————————
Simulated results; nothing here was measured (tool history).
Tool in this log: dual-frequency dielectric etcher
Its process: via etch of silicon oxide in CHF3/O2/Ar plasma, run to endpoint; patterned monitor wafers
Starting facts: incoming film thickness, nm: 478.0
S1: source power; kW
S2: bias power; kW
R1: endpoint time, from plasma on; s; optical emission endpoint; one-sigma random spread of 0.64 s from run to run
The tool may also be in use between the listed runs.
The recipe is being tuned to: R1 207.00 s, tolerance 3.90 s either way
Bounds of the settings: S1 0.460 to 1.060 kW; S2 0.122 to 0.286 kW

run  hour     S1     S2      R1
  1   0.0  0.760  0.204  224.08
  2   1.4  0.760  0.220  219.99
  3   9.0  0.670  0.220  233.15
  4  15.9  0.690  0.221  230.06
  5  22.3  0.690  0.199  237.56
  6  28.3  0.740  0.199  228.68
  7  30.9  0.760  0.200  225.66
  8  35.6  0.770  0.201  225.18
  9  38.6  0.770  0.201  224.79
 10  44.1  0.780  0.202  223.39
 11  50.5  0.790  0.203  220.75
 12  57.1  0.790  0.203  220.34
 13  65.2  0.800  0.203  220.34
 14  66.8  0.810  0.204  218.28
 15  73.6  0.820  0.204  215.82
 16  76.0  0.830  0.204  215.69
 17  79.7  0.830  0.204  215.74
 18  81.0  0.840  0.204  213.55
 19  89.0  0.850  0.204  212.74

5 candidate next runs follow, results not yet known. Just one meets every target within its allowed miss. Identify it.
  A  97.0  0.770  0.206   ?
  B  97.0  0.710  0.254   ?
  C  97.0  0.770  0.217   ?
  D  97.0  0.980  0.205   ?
————————

Can you give every line above again, exactly as written?

*Answer box:*
Simulated results; nothing here was measured (tool history).
Tool in this log: dual-frequency dielectric etcher
Its process: via etch of silicon oxide in CHF3/O2/Ar plasma, run to endpoint; patterned monitor wafers
Starting facts: incoming film thickness, nm: 478.0
S1: source power; kW
S2: bias power; kW
R1: endpoint time, from plasma on; s; optical emission endpoint; one-sigma random spread of 0.64 s from run to run
The tool may also be in use between the listed runs.
The recipe is being tuned to: R1 207.00 s, tolerance 3.90 s either way
Bounds of the settings: S1 0.460 to 1.060 kW; S2 0.122 to 0.286 kW

run  hour     S1     S2      R1
  1   0.0  0.760  0.204  224.08
  2   1.4  0.760  0.220  219.99
  3   9.0  0.670  0.220  233.15
  4  15.9  0.690  0.221  230.06
  5  22.3  0.690  0.199  237.56
  6  28.3  0.740  0.199  228.68
  7  30.9  0.760  0.200  225.66
  8  35.6  0.770  0.201  225.18
  9  38.6  0.770  0.201  224.79
 10  44.1  0.780  0.202  223.39
 11  50.5  0.790  0.203  220.75
 12  57.1  0.790  0.203  220.34
 13  65.2  0.800  0.203  220.34
 14  66.8  0.810  0.204  218.28
 15  73.6  0.820  0.204  215.82
 16  76.0  0.830  0.204  215.69
 17  79.7  0.830  0.204  215.74
 18  81.0  0.840  0.204  213.55
 19  89.0  0.850  0.204  212.74

5 candidate next runs follow, results not yet known. Just one meets every target within its allowed miss. Identify it.
  A  97.0  0.770  0.206   ?
  B  97.0  0.710  0.254   ?
  C  97.0  0.770  0.217   ?
  D  97.0  0.980  0.205   ?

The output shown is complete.